Work order ::
Nothing in the data should be left out or altered when it is retyped.

(Given records begins)
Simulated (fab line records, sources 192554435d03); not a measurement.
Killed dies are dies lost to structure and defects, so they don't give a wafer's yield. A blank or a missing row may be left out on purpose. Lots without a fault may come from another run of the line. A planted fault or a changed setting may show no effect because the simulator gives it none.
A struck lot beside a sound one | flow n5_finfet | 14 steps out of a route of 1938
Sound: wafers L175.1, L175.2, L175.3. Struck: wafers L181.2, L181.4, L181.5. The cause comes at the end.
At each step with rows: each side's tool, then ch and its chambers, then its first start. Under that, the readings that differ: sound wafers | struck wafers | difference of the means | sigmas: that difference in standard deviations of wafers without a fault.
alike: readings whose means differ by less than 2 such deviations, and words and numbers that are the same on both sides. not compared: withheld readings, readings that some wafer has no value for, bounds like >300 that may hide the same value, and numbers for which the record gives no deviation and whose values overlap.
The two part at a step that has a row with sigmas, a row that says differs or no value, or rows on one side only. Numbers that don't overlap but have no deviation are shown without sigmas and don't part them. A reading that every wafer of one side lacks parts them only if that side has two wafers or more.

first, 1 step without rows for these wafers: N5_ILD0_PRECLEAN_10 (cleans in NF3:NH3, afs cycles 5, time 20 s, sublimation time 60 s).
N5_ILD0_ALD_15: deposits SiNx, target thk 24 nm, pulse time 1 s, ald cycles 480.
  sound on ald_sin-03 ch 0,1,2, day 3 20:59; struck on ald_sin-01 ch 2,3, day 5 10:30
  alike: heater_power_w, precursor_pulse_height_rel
(Given records ends)

Your response ::
Simulated (fab line records, sources 192554435d03); not a measurement.
Killed dies are dies lost to structure and defects, so they don't give a wafer's yield. A blank or a missing row may be left out on purpose. Lots without a fault may come from another run of the line. A planted fault or a changed setting may show no effect because the simulator gives it none.
A struck lot beside a sound one | flow n5_finfet | 14 steps out of a route of 1938
Sound: wafers L175.1, L175.2, L175.3. Struck: wafers L181.2, L181.4, L181.5. The cause comes at the end.
At each step with rows: each side's tool, then ch and its chambers, then its first start. Under that, the readings that differ: sound wafers | struck wafers | difference of the means | sigmas: that difference in standard deviations of wafers without a fault.
alike: readings whose means differ by less than 2 such deviations, and words and numbers that are the same on both sides. not compared: withheld readings, readings that some wafer has no value for, bounds like >300 that may hide the same value, and numbers for which the record gives no deviation and whose values overlap.
The two part at a step that has a row with sigmas, a row that says differs or no value, or rows on one side only. Numbers that don't overlap but have no deviation are shown without sigmas and don't part them. A reading that every wafer of one side lacks parts them only if that side has two wafers or more.

first, 1 step without rows for these wafers: N5_ILD0_PRECLEAN_10 (cleans in NF3:NH3, afs cycles 5, time 20 s, sublimation time 60 s).
N5_ILD0_ALD_15: deposits SiNx, target thk 24 nm, pulse time 1 s, ald cycles 480.
  sound on ald_sin-03 ch 0,1,2, day 3 20:59; struck on ald_sin-01 ch 2,3, day 5 10:30
  alike: heater_power_w, precursor_pulse_height_rel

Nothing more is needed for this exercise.